§ DATASET RECORDS:
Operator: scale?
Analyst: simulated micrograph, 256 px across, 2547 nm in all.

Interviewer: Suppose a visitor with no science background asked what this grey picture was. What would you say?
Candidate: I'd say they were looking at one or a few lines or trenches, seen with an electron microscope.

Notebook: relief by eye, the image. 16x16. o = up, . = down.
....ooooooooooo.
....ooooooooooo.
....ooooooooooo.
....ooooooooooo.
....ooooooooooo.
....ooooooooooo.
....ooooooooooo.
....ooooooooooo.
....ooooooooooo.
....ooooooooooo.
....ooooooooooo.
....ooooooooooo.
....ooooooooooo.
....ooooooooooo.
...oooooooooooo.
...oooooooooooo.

§ TASK ITEM:
Could you repeat exactly the lines in the listing above from the one with "Analyst: simulated micrograph, 256" down to the one with "Interviewer: Suppose a"? Include both of those lines.

§ RESULT:
Analyst: simulated micrograph, 256 px across, 2547 nm in all.

Interviewer: Suppose a visitor with no science background asked what this grey picture was. What would you say?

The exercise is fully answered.